______

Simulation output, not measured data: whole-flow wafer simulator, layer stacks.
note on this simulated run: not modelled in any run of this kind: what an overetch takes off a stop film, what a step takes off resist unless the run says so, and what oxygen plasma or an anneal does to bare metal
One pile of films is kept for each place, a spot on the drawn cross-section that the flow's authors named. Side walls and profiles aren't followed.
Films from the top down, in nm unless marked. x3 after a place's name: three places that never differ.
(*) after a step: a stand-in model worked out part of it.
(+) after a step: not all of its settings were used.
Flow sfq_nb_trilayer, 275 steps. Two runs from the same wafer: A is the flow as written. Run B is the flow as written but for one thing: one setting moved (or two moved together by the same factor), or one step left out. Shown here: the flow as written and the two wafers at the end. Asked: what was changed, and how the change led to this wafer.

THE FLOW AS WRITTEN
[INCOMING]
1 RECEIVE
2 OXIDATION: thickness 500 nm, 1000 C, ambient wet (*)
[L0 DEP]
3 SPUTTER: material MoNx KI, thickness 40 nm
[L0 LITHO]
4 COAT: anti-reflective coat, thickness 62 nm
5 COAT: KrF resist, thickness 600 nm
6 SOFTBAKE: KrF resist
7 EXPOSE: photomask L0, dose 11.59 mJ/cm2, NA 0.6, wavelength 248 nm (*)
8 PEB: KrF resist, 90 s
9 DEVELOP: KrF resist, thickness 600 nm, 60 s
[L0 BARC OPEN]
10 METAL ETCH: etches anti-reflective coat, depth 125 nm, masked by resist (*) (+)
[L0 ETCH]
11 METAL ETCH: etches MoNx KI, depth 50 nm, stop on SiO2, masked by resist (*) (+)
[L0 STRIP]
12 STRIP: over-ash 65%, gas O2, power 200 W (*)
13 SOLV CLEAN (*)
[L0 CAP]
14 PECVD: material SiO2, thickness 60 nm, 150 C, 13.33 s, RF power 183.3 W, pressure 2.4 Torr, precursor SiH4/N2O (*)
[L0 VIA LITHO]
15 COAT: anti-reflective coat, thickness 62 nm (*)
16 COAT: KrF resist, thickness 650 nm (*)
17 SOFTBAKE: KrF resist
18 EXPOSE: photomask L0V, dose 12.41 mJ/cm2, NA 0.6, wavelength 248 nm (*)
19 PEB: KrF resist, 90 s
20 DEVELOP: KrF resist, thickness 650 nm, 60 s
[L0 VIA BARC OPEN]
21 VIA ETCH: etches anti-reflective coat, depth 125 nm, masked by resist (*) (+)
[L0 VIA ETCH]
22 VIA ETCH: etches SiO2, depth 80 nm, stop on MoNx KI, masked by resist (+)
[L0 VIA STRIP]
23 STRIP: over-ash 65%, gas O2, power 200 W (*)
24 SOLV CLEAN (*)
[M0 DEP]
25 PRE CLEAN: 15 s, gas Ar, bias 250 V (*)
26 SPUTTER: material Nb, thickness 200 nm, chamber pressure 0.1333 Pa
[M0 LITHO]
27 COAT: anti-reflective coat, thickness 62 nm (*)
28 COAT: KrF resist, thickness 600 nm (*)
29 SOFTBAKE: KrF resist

______

The entries above hold the needed span. Transcribe exactly the lines from the one with "One pile of" to the one with "5 COAT: KrF resist, thickness 600 nm", both included.

§ **Your solution**
One pile of films is kept for each place, a spot on the drawn cross-section that the flow's authors named. Side walls and profiles aren't followed.
Films from the top down, in nm unless marked. x3 after a place's name: three places that never differ.
(*) after a step: a stand-in model worked out part of it.
(+) after a step: not all of its settings were used.
Flow sfq_nb_trilayer, 275 steps. Two runs from the same wafer: A is the flow as written. Run B is the flow as written but for one thing: one setting moved (or two moved together by the same factor), or one step left out. Shown here: the flow as written and the two wafers at the end. Asked: what was changed, and how the change led to this wafer.

THE FLOW AS WRITTEN
[INCOMING]
1 RECEIVE
2 OXIDATION: thickness 500 nm, 1000 C, ambient wet (*)
[L0 DEP]
3 SPUTTER: material MoNx KI, thickness 40 nm
[L0 LITHO]
4 COAT: anti-reflective coat, thickness 62 nm
5 COAT: KrF resist, thickness 600 nm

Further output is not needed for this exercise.